Brief.
Set down all the records below, word for word.

Information given.
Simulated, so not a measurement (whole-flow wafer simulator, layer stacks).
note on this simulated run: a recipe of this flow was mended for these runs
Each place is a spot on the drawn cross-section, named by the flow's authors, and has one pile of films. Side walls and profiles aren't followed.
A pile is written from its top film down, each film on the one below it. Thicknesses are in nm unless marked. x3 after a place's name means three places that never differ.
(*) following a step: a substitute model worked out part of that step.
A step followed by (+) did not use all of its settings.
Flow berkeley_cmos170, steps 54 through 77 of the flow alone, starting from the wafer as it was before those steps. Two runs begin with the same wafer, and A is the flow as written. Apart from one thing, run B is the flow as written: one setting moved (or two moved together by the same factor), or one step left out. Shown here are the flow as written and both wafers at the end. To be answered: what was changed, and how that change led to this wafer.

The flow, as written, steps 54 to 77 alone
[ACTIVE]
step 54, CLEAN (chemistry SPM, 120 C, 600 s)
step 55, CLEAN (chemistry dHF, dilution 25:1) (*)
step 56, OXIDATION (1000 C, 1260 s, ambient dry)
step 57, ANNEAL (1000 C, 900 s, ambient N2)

Answer space.
Simulated, so not a measurement (whole-flow wafer simulator, layer stacks).
note on this simulated run: a recipe of this flow was mended for these runs
Each place is a spot on the drawn cross-section, named by the flow's authors, and has one pile of films. Side walls and profiles aren't followed.
A pile is written from its top film down, each film on the one below it. Thicknesses are in nm unless marked. x3 after a place's name means three places that never differ.
(*) following a step: a substitute model worked out part of that step.
A step followed by (+) did not use all of its settings.
Flow berkeley_cmos170, steps 54 through 77 of the flow alone, starting from the wafer as it was before those steps. Two runs begin with the same wafer, and A is the flow as written. Apart from one thing, run B is the flow as written: one setting moved (or two moved together by the same factor), or one step left out. Shown here are the flow as written and both wafers at the end. To be answered: what was changed, and how that change led to this wafer.

The flow, as written, steps 54 to 77 alone
[ACTIVE]
step 54, CLEAN (chemistry SPM, 120 C, 600 s)
step 55, CLEAN (chemistry dHF, dilution 25:1) (*)
step 56, OXIDATION (1000 C, 1260 s, ambient dry)
step 57, ANNEAL (1000 C, 900 s, ambient N2)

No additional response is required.